**Work item:** Please return the material exactly; leave no entry out.

+--

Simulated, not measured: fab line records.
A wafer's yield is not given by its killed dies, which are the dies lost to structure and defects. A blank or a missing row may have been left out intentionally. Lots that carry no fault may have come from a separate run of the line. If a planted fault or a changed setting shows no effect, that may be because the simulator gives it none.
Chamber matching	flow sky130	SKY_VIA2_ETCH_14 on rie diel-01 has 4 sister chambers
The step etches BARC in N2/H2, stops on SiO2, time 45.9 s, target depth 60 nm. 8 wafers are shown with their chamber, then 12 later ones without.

+--

**Task answer:**
Simulated, not measured: fab line records.
A wafer's yield is not given by its killed dies, which are the dies lost to structure and defects. A blank or a missing row may have been left out intentionally. Lots that carry no fault may have come from a separate run of the line. If a planted fault or a changed setting shows no effect, that may be because the simulator gives it none.
Chamber matching	flow sky130	SKY_VIA2_ETCH_14 on rie diel-01 has 4 sister chambers
The step etches BARC in N2/H2, stops on SiO2, time 45.9 s, target depth 60 nm. 8 wafers are shown with their chamber, then 12 later ones without.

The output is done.